──────────────────────────────

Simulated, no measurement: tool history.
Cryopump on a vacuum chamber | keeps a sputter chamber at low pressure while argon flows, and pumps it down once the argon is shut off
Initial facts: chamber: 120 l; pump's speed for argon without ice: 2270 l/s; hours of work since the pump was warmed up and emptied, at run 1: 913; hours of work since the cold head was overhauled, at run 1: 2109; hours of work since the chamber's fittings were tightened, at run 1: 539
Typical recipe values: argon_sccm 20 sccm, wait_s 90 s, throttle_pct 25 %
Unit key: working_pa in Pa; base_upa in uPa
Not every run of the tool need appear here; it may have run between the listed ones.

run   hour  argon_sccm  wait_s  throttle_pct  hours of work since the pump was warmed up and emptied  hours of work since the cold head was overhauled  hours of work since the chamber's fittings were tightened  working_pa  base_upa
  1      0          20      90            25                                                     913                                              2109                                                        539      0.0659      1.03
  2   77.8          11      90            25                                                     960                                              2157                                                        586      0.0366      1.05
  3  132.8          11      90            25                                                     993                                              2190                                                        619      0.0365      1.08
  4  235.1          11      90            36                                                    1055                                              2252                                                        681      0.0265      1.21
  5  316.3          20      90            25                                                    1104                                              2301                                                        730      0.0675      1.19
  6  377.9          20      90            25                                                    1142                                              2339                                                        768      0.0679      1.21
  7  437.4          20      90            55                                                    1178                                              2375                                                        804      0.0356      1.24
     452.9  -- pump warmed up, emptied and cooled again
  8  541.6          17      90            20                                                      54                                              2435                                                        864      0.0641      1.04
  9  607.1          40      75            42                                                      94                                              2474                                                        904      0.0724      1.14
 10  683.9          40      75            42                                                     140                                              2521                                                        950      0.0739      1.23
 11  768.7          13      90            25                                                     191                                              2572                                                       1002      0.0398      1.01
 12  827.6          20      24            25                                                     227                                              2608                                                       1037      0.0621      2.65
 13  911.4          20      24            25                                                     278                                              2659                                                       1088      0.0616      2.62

──────────────────────────────

WORK ORDER:
In the listing above, find the line containing "Initial facts: chamber: 120" and the line containing "Unit key: working_pa in Pa; base_upa in uPa", then repeat those two lines and everything between them exactly.

TASK RESULT:
Initial facts: chamber: 120 l; pump's speed for argon without ice: 2270 l/s; hours of work since the pump was warmed up and emptied, at run 1: 913; hours of work since the cold head was overhauled, at run 1: 2109; hours of work since the chamber's fittings were tightened, at run 1: 539
Typical recipe values: argon_sccm 20 sccm, wait_s 90 s, throttle_pct 25 %
Unit key: working_pa in Pa; base_upa in uPa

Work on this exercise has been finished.